=== Begin Enclosure ===
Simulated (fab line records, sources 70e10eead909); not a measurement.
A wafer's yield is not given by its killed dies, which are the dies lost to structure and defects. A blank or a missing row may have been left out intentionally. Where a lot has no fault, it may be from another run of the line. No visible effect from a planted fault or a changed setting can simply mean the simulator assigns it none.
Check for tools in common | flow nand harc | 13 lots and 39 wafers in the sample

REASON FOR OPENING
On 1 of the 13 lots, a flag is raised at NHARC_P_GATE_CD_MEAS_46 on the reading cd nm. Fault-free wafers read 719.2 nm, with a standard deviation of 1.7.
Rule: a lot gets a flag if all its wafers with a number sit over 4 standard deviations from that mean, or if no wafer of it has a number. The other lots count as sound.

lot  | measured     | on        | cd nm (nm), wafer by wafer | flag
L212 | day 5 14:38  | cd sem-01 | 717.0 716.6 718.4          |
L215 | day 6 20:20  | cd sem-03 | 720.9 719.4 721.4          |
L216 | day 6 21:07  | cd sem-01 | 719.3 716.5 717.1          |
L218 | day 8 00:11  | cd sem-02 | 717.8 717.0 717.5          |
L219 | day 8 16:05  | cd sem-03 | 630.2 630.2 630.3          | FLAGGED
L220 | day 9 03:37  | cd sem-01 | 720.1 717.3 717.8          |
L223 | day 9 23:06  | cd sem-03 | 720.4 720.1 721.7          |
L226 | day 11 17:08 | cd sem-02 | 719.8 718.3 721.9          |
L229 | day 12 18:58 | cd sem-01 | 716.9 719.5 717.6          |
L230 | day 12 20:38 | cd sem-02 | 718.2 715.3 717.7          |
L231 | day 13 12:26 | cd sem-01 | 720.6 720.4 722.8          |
=== End Enclosure ===

Transcribe the listing above exactly, including every line.

Task result:
Simulated (fab line records, sources 70e10eead909); not a measurement.
A wafer's yield is not given by its killed dies, which are the dies lost to structure and defects. A blank or a missing row may have been left out intentionally. Where a lot has no fault, it may be from another run of the line. No visible effect from a planted fault or a changed setting can simply mean the simulator assigns it none.
Check for tools in common | flow nand harc | 13 lots and 39 wafers in the sample

REASON FOR OPENING
On 1 of the 13 lots, a flag is raised at NHARC_P_GATE_CD_MEAS_46 on the reading cd nm. Fault-free wafers read 719.2 nm, with a standard deviation of 1.7.
Rule: a lot gets a flag if all its wafers with a number sit over 4 standard deviations from that mean, or if no wafer of it has a number. The other lots count as sound.

lot  | measured     | on        | cd nm (nm), wafer by wafer | flag
L212 | day 5 14:38  | cd sem-01 | 717.0 716.6 718.4          |
L215 | day 6 20:20  | cd sem-03 | 720.9 719.4 721.4          |
L216 | day 6 21:07  | cd sem-01 | 719.3 716.5 717.1          |
L218 | day 8 00:11  | cd sem-02 | 717.8 717.0 717.5          |
L219 | day 8 16:05  | cd sem-03 | 630.2 630.2 630.3          | FLAGGED
L220 | day 9 03:37  | cd sem-01 | 720.1 717.3 717.8          |
L223 | day 9 23:06  | cd sem-03 | 720.4 720.1 721.7          |
L226 | day 11 17:08 | cd sem-02 | 719.8 718.3 721.9          |
L229 | day 12 18:58 | cd sem-01 | 716.9 719.5 717.6          |
L230 | day 12 20:38 | cd sem-02 | 718.2 715.3 717.7          |
L231 | day 13 12:26 | cd sem-01 | 720.6 720.4 722.8          |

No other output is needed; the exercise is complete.